The required output is the full listing below, reproduced word for word.

■ ■ ■

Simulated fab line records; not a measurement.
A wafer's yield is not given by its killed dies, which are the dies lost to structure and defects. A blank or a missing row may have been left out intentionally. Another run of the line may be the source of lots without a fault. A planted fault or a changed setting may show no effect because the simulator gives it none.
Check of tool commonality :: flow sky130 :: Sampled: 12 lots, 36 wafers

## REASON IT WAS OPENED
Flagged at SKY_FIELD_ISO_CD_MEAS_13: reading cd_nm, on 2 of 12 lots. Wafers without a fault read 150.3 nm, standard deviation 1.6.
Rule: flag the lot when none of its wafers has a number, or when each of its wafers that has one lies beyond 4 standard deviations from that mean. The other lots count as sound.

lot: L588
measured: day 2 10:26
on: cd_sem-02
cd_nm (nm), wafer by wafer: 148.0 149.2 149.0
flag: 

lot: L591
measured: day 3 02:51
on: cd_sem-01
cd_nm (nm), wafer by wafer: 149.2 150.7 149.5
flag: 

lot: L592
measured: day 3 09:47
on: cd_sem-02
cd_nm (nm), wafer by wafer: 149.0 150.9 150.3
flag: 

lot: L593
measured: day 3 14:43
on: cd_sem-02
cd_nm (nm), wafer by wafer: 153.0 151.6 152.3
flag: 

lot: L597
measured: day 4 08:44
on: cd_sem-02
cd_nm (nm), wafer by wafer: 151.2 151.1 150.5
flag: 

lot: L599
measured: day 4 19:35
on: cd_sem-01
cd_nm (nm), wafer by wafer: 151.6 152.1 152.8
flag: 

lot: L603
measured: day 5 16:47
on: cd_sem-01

■ ■ ■

Exercise result →
Simulated fab line records; not a measurement.
A wafer's yield is not given by its killed dies, which are the dies lost to structure and defects. A blank or a missing row may have been left out intentionally. Another run of the line may be the source of lots without a fault. A planted fault or a changed setting may show no effect because the simulator gives it none.
Check of tool commonality :: flow sky130 :: Sampled: 12 lots, 36 wafers

## REASON IT WAS OPENED
Flagged at SKY_FIELD_ISO_CD_MEAS_13: reading cd_nm, on 2 of 12 lots. Wafers without a fault read 150.3 nm, standard deviation 1.6.
Rule: flag the lot when none of its wafers has a number, or when each of its wafers that has one lies beyond 4 standard deviations from that mean. The other lots count as sound.

lot: L588
measured: day 2 10:26
on: cd_sem-02
cd_nm (nm), wafer by wafer: 148.0 149.2 149.0
flag: 

lot: L591
measured: day 3 02:51
on: cd_sem-01
cd_nm (nm), wafer by wafer: 149.2 150.7 149.5
flag: 

lot: L592
measured: day 3 09:47
on: cd_sem-02
cd_nm (nm), wafer by wafer: 149.0 150.9 150.3
flag: 

lot: L593
measured: day 3 14:43
on: cd_sem-02
cd_nm (nm), wafer by wafer: 153.0 151.6 152.3
flag: 

lot: L597
measured: day 4 08:44
on: cd_sem-02
cd_nm (nm), wafer by wafer: 151.2 151.1 150.5
flag: 

lot: L599
measured: day 4 19:35
on: cd_sem-01
cd_nm (nm), wafer by wafer: 151.6 152.1 152.8
flag: 

lot: L603
measured: day 5 16:47
on: cd_sem-01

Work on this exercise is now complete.